** Record set follows **

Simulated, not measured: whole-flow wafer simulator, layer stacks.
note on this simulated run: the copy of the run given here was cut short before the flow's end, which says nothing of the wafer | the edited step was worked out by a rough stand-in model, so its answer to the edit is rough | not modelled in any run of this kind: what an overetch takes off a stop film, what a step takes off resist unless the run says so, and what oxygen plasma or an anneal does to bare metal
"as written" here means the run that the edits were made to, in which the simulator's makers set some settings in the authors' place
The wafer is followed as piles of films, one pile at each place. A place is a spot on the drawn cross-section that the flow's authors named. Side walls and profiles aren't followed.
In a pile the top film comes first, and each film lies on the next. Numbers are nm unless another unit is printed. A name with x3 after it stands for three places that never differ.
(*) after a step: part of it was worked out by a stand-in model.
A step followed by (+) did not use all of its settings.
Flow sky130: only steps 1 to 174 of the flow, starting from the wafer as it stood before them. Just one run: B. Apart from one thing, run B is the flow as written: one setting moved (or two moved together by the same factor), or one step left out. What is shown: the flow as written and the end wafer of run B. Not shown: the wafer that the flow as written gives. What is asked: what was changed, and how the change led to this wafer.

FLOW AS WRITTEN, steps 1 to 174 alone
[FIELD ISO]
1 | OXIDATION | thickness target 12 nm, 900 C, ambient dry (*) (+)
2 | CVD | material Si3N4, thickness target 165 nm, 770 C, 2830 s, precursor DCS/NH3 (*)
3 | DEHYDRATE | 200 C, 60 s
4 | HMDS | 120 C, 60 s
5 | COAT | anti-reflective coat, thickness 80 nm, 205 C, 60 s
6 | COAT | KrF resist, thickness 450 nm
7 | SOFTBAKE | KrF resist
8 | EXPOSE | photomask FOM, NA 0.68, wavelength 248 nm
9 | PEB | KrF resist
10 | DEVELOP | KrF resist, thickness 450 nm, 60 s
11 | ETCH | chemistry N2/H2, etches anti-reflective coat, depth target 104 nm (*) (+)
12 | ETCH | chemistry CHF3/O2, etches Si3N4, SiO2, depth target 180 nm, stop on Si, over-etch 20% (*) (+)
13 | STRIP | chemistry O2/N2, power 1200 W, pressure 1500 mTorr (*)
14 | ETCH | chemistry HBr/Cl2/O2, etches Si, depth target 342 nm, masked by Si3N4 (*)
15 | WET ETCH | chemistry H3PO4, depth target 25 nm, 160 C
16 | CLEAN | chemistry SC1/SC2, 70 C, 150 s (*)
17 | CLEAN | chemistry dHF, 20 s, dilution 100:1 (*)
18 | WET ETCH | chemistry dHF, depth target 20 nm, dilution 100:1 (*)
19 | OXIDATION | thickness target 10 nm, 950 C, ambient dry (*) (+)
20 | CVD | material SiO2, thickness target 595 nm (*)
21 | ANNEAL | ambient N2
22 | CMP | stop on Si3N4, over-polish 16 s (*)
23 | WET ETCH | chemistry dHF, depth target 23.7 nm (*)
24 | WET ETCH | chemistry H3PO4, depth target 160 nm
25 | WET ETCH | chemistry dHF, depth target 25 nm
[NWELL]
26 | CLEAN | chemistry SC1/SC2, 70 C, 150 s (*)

** End of Record set **

* _Work instruction_: Take from the material above the lines running from the one with "the authors' place" through the one with "4 | HMDS | 120 C, 60 s", and repeat them exactly, with nothing else.

* _Worked solution_:
"as written" here means the run that the edits were made to, in which the simulator's makers set some settings in the authors' place
The wafer is followed as piles of films, one pile at each place. A place is a spot on the drawn cross-section that the flow's authors named. Side walls and profiles aren't followed.
In a pile the top film comes first, and each film lies on the next. Numbers are nm unless another unit is printed. A name with x3 after it stands for three places that never differ.
(*) after a step: part of it was worked out by a stand-in model.
A step followed by (+) did not use all of its settings.
Flow sky130: only steps 1 to 174 of the flow, starting from the wafer as it stood before them. Just one run: B. Apart from one thing, run B is the flow as written: one setting moved (or two moved together by the same factor), or one step left out. What is shown: the flow as written and the end wafer of run B. Not shown: the wafer that the flow as written gives. What is asked: what was changed, and how the change led to this wafer.

FLOW AS WRITTEN, steps 1 to 174 alone
[FIELD ISO]
1 | OXIDATION | thickness target 12 nm, 900 C, ambient dry (*) (+)
2 | CVD | material Si3N4, thickness target 165 nm, 770 C, 2830 s, precursor DCS/NH3 (*)
3 | DEHYDRATE | 200 C, 60 s
4 | HMDS | 120 C, 60 s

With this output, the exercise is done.